* **WORK ITEM**
Return the following from the records below: each line, word for word, starting with the line that contains "12 CMP,height nm 10" and going on through the line that contains "Si all across", with nothing outside that range.

* **SOURCE INFORMATION**
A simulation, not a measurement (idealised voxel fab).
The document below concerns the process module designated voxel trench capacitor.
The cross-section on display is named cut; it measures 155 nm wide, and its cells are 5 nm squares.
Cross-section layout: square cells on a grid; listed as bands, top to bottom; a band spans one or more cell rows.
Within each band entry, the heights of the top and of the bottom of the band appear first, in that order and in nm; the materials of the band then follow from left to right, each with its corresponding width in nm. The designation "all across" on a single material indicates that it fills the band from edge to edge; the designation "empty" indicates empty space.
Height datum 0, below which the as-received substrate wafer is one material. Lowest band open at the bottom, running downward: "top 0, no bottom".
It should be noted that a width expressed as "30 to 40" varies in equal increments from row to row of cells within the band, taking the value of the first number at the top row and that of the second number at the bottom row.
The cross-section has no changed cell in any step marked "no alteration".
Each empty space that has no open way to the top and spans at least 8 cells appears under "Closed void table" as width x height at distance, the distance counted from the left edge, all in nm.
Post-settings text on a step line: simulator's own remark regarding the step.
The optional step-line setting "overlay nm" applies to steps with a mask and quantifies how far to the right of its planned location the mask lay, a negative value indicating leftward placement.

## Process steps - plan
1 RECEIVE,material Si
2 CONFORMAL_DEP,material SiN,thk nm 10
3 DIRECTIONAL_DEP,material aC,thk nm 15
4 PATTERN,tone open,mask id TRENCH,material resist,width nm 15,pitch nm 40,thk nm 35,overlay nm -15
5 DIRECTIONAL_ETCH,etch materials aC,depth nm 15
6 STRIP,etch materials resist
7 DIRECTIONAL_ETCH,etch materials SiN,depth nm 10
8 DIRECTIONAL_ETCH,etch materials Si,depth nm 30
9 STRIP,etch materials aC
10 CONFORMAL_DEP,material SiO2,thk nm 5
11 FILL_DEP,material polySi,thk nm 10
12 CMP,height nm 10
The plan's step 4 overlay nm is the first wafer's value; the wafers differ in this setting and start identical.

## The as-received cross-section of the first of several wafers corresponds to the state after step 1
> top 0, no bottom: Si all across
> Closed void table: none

* **TASK OUTPUT**
12 CMP,height nm 10
The plan's step 4 overlay nm is the first wafer's value; the wafers differ in this setting and start identical.

## The as-received cross-section of the first of several wafers corresponds to the state after step 1
> top 0, no bottom: Si all across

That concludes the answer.